Data to examine.
§

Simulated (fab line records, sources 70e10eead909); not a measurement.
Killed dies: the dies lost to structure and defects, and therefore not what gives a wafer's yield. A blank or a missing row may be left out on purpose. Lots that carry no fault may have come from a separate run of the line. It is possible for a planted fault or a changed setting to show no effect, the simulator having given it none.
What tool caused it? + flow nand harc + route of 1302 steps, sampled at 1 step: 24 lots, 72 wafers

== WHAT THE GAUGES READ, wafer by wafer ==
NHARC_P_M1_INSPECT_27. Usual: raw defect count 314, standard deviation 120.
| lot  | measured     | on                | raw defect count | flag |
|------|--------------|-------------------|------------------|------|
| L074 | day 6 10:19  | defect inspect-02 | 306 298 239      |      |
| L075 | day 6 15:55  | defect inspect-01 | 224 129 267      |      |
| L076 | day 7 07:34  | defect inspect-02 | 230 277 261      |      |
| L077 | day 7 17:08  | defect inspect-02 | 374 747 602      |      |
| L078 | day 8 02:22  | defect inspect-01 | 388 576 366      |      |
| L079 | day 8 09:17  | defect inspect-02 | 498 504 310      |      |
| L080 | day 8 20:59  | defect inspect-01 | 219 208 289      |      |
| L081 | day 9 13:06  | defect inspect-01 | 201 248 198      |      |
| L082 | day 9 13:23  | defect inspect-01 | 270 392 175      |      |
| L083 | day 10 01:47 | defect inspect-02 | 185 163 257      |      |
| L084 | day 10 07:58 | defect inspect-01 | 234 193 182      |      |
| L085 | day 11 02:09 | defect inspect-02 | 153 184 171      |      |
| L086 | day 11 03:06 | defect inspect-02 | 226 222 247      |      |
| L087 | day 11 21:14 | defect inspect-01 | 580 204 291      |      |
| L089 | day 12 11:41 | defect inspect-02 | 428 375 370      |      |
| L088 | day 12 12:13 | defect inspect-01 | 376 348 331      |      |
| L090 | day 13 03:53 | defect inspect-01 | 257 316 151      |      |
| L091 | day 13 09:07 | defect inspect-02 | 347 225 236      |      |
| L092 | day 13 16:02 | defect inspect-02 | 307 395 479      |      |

§

Assignment. Reproduce word for word the lines of the records above, beginning at the first and ending with the line where "What tool caused" appears, and nothing past it.

Answer box.
Simulated (fab line records, sources 70e10eead909); not a measurement.
Killed dies: the dies lost to structure and defects, and therefore not what gives a wafer's yield. A blank or a missing row may be left out on purpose. Lots that carry no fault may have come from a separate run of the line. It is possible for a planted fault or a changed setting to show no effect, the simulator having given it none.
What tool caused it? + flow nand harc + route of 1302 steps, sampled at 1 step: 24 lots, 72 wafers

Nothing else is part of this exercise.